▶ [DATASET RECORDS]
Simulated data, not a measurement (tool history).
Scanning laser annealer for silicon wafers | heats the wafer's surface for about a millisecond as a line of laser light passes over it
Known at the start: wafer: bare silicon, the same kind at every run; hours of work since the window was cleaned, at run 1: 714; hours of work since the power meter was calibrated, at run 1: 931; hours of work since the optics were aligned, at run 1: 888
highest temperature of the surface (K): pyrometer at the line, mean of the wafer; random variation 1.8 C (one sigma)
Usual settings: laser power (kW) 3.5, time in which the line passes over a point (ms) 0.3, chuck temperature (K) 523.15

▶ [WORK ITEM]
Could you set down each entry above word for word?

▶ [TASK RESPONSE]
Simulated data, not a measurement (tool history).
Scanning laser annealer for silicon wafers | heats the wafer's surface for about a millisecond as a line of laser light passes over it
Known at the start: wafer: bare silicon, the same kind at every run; hours of work since the window was cleaned, at run 1: 714; hours of work since the power meter was calibrated, at run 1: 931; hours of work since the optics were aligned, at run 1: 888
highest temperature of the surface (K): pyrometer at the line, mean of the wafer; random variation 1.8 C (one sigma)
Usual settings: laser power (kW) 3.5, time in which the line passes over a point (ms) 0.3, chuck temperature (K) 523.15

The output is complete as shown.